**MATERIAL SUPPLIED**
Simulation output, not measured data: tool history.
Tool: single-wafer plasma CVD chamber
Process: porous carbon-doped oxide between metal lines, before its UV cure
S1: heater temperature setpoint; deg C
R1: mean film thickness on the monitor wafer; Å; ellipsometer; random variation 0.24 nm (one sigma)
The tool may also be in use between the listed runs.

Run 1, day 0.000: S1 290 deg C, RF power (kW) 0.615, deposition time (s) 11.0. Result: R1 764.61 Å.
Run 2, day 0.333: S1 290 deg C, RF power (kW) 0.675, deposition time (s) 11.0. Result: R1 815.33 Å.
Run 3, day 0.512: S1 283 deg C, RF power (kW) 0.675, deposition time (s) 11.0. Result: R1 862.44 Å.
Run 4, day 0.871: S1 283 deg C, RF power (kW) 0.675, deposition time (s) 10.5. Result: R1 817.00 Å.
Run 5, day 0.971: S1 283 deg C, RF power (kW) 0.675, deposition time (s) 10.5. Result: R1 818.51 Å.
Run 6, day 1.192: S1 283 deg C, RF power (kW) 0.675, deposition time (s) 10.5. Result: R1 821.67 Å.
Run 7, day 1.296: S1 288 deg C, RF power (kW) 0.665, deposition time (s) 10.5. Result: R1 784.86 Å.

**EXERCISE**
Produce the whole listing again, exactly as it reads above.

**ANSWER AREA**
Simulation output, not measured data: tool history.
Tool: single-wafer plasma CVD chamber
Process: porous carbon-doped oxide between metal lines, before its UV cure
S1: heater temperature setpoint; deg C
R1: mean film thickness on the monitor wafer; Å; ellipsometer; random variation 0.24 nm (one sigma)
The tool may also be in use between the listed runs.

Run 1, day 0.000: S1 290 deg C, RF power (kW) 0.615, deposition time (s) 11.0. Result: R1 764.61 Å.
Run 2, day 0.333: S1 290 deg C, RF power (kW) 0.675, deposition time (s) 11.0. Result: R1 815.33 Å.
Run 3, day 0.512: S1 283 deg C, RF power (kW) 0.675, deposition time (s) 11.0. Result: R1 862.44 Å.
Run 4, day 0.871: S1 283 deg C, RF power (kW) 0.675, deposition time (s) 10.5. Result: R1 817.00 Å.
Run 5, day 0.971: S1 283 deg C, RF power (kW) 0.675, deposition time (s) 10.5. Result: R1 818.51 Å.
Run 6, day 1.192: S1 283 deg C, RF power (kW) 0.675, deposition time (s) 10.5. Result: R1 821.67 Å.
Run 7, day 1.296: S1 288 deg C, RF power (kW) 0.665, deposition time (s) 10.5. Result: R1 784.86 Å.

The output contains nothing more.